#### Exercise:
Find the line with "For the purposes" in the entries below, then reproduce it and every line after it down to and including the line with "Each empty space", exactly.

#### Provided data:

= = = =

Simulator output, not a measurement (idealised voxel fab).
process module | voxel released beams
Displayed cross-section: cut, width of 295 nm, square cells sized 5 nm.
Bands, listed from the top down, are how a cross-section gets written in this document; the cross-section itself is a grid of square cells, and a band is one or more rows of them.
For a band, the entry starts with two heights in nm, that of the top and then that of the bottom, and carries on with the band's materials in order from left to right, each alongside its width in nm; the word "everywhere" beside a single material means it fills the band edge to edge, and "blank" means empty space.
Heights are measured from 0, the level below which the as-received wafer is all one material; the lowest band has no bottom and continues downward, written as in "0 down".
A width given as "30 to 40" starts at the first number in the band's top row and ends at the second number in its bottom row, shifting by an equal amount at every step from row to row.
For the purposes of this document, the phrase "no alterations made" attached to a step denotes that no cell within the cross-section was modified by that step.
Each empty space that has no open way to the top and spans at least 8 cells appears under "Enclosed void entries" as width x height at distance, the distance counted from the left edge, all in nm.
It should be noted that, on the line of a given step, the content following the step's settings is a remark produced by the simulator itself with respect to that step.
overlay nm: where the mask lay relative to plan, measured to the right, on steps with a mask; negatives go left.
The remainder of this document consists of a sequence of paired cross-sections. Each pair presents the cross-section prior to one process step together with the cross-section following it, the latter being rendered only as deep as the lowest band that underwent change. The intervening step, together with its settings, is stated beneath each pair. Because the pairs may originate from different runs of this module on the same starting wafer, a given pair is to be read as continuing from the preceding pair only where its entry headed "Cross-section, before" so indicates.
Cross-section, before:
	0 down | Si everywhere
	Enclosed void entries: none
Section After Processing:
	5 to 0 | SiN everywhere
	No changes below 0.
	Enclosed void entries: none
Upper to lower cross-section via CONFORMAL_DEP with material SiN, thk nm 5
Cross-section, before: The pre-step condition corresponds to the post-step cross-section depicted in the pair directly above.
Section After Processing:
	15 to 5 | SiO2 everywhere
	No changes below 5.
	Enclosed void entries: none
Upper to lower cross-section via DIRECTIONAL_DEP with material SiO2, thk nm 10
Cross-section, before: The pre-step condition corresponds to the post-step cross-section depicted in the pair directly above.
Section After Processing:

= = = =

#### Exercise response:
For the purposes of this document, the phrase "no alterations made" attached to a step denotes that no cell within the cross-section was modified by that step.
Each empty space that has no open way to the top and spans at least 8 cells appears under "Enclosed void entries" as width x height at distance, the distance counted from the left edge, all in nm.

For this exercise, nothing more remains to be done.